- _Given entries_
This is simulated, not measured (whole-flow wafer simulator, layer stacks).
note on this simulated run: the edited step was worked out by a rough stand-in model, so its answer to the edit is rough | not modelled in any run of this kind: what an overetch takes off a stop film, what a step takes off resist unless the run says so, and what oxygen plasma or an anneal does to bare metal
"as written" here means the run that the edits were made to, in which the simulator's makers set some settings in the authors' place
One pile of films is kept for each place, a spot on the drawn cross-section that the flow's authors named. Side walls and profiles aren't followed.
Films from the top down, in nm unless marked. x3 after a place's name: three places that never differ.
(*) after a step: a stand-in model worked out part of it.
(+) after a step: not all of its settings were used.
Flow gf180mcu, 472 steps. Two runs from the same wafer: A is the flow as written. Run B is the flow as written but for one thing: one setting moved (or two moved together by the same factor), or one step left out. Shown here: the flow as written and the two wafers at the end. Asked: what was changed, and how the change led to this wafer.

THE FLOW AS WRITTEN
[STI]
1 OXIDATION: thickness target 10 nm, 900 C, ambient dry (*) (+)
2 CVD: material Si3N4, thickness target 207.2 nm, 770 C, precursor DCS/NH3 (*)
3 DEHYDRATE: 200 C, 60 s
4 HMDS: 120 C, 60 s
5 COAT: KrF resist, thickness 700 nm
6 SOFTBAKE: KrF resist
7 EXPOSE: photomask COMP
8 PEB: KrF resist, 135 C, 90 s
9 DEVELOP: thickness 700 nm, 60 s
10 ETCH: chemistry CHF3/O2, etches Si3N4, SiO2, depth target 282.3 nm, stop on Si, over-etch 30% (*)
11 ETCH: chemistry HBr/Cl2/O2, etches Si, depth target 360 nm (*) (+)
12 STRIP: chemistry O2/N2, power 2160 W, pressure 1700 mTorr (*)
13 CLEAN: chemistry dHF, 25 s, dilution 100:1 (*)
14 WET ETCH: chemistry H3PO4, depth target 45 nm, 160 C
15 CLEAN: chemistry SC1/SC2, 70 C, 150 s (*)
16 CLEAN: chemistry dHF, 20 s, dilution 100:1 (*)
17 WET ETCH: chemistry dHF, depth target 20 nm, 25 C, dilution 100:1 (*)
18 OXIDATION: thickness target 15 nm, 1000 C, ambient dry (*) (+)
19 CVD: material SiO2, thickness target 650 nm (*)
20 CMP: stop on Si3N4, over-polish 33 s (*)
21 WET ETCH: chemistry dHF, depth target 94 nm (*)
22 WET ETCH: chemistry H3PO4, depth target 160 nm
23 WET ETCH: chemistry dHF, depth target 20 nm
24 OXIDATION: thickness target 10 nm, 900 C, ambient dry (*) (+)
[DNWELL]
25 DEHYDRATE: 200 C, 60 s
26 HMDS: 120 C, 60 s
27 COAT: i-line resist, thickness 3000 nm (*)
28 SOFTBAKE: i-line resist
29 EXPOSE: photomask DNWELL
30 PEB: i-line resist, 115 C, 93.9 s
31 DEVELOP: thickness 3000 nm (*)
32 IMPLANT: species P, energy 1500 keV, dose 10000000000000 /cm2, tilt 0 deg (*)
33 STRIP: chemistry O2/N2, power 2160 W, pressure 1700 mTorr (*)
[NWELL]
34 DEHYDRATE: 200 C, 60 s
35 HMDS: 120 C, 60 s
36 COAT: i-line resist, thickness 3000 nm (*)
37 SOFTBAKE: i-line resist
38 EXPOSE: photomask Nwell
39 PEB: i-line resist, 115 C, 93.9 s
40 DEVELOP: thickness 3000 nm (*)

- _Exercise_
Transcribe the records above from the line holding "11 ETCH: chemistry" down to the line holding "17 WET ETCH: chemistry", inclusive, without adding anything.

- _Your response_
11 ETCH: chemistry HBr/Cl2/O2, etches Si, depth target 360 nm (*) (+)
12 STRIP: chemistry O2/N2, power 2160 W, pressure 1700 mTorr (*)
13 CLEAN: chemistry dHF, 25 s, dilution 100:1 (*)
14 WET ETCH: chemistry H3PO4, depth target 45 nm, 160 C
15 CLEAN: chemistry SC1/SC2, 70 C, 150 s (*)
16 CLEAN: chemistry dHF, 20 s, dilution 100:1 (*)
17 WET ETCH: chemistry dHF, depth target 20 nm, 25 C, dilution 100:1 (*)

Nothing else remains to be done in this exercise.